• [Dataset records]
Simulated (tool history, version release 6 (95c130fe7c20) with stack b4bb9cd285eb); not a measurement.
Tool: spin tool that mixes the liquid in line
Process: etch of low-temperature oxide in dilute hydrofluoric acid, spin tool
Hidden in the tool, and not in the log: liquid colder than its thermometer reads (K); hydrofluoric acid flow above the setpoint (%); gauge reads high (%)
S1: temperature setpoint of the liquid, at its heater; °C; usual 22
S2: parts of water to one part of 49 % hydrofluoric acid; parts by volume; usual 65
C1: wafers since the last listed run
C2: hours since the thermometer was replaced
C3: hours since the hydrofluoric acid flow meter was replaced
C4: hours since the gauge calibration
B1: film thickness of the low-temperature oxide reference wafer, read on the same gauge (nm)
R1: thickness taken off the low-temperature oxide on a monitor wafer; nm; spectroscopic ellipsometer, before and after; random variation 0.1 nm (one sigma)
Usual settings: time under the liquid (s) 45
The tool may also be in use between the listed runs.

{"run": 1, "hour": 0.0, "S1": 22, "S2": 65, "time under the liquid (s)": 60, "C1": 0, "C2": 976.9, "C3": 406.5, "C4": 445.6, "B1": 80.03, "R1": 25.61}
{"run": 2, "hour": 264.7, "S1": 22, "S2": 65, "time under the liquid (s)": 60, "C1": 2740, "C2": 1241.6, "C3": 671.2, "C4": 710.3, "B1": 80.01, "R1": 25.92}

• [Work order] Please return exactly the lines from the first line of the material through the one with "C4: hours since the gauge calibration", and no lines after it.

• [Answer box]
Simulated (tool history, version release 6 (95c130fe7c20) with stack b4bb9cd285eb); not a measurement.
Tool: spin tool that mixes the liquid in line
Process: etch of low-temperature oxide in dilute hydrofluoric acid, spin tool
Hidden in the tool, and not in the log: liquid colder than its thermometer reads (K); hydrofluoric acid flow above the setpoint (%); gauge reads high (%)
S1: temperature setpoint of the liquid, at its heater; °C; usual 22
S2: parts of water to one part of 49 % hydrofluoric acid; parts by volume; usual 65
C1: wafers since the last listed run
C2: hours since the thermometer was replaced
C3: hours since the hydrofluoric acid flow meter was replaced
C4: hours since the gauge calibration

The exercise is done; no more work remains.